_EXERCISE:_
Repeat every line below exactly, word for word.

[[ INFORMATION SHOWN open ]]

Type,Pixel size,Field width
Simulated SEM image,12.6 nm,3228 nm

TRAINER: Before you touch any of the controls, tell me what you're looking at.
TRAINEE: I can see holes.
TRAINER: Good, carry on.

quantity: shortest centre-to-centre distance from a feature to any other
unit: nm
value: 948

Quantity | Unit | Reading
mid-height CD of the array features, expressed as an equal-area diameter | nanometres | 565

[[ INFORMATION SHOWN closed ]]

_EXERCISE SOLUTION:_
Type,Pixel size,Field width
Simulated SEM image,12.6 nm,3228 nm

TRAINER: Before you touch any of the controls, tell me what you're looking at.
TRAINEE: I can see holes.
TRAINER: Good, carry on.

quantity: shortest centre-to-centre distance from a feature to any other
unit: nm
value: 948

Quantity | Unit | Reading
mid-height CD of the array features, expressed as an equal-area diameter | nanometres | 565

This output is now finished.